Dataset:
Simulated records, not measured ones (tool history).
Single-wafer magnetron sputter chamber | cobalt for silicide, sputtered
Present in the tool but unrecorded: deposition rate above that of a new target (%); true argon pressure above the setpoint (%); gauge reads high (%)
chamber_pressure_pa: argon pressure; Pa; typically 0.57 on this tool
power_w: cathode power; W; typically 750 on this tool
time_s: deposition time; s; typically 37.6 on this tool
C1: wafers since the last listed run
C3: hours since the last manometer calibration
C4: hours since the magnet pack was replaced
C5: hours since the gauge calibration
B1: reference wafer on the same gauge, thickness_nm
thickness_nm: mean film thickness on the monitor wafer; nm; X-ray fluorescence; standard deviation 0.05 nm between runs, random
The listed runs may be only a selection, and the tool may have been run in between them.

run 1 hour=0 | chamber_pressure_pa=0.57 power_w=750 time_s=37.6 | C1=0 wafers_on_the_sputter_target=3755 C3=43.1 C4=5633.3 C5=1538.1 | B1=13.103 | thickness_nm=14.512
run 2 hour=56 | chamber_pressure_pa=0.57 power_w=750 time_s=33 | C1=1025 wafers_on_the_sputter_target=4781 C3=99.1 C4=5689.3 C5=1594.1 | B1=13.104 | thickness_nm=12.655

Exercise: Repeat all the entries word for word.

Task result:
Simulated records, not measured ones (tool history).
Single-wafer magnetron sputter chamber | cobalt for silicide, sputtered
Present in the tool but unrecorded: deposition rate above that of a new target (%); true argon pressure above the setpoint (%); gauge reads high (%)
chamber_pressure_pa: argon pressure; Pa; typically 0.57 on this tool
power_w: cathode power; W; typically 750 on this tool
time_s: deposition time; s; typically 37.6 on this tool
C1: wafers since the last listed run
C3: hours since the last manometer calibration
C4: hours since the magnet pack was replaced
C5: hours since the gauge calibration
B1: reference wafer on the same gauge, thickness_nm
thickness_nm: mean film thickness on the monitor wafer; nm; X-ray fluorescence; standard deviation 0.05 nm between runs, random
The listed runs may be only a selection, and the tool may have been run in between them.

run 1 hour=0 | chamber_pressure_pa=0.57 power_w=750 time_s=37.6 | C1=0 wafers_on_the_sputter_target=3755 C3=43.1 C4=5633.3 C5=1538.1 | B1=13.103 | thickness_nm=14.512
run 2 hour=56 | chamber_pressure_pa=0.57 power_w=750 time_s=33 | C1=1025 wafers_on_the_sputter_target=4781 C3=99.1 C4=5689.3 C5=1594.1 | B1=13.104 | thickness_nm=12.655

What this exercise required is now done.